-------

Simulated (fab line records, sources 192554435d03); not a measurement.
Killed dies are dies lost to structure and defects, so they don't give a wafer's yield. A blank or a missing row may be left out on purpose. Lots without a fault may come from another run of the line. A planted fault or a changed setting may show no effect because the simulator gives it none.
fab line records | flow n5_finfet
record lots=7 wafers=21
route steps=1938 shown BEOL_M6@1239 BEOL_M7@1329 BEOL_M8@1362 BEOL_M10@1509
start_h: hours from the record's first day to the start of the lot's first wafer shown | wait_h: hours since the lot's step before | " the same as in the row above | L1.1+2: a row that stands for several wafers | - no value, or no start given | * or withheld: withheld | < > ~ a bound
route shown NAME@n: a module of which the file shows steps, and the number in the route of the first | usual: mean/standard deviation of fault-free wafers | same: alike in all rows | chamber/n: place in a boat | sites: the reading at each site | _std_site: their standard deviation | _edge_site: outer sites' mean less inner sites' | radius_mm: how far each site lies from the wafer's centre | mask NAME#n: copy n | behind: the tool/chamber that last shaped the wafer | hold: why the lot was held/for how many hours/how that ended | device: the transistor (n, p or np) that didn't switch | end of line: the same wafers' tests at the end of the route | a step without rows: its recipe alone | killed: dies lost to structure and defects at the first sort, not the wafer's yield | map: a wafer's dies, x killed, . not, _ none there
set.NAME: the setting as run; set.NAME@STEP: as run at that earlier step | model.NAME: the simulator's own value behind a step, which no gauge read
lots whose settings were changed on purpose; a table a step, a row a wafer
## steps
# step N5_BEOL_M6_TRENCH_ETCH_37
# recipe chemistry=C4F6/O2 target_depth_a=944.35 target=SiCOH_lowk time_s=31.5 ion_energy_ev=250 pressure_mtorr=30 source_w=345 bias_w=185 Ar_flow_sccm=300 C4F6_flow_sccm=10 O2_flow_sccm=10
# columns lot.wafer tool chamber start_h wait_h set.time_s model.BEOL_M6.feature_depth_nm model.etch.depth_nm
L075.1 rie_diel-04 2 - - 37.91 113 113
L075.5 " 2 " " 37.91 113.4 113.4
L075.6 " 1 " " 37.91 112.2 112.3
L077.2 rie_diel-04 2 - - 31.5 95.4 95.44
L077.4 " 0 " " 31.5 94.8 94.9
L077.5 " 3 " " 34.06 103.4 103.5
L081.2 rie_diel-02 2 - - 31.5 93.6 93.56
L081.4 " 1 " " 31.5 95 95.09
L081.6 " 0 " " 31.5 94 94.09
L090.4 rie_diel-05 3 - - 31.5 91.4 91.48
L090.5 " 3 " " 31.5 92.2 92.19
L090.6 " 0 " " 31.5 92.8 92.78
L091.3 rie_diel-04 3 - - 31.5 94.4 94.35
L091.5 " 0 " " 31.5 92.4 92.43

-------

Assigned task:
Write out, exactly and with nothing else, the lines of the listing above from its first line through the line with "route steps=1938 shown".

Task answer:
Simulated (fab line records, sources 192554435d03); not a measurement.
Killed dies are dies lost to structure and defects, so they don't give a wafer's yield. A blank or a missing row may be left out on purpose. Lots without a fault may come from another run of the line. A planted fault or a changed setting may show no effect because the simulator gives it none.
fab line records | flow n5_finfet
record lots=7 wafers=21
route steps=1938 shown BEOL_M6@1239 BEOL_M7@1329 BEOL_M8@1362 BEOL_M10@1509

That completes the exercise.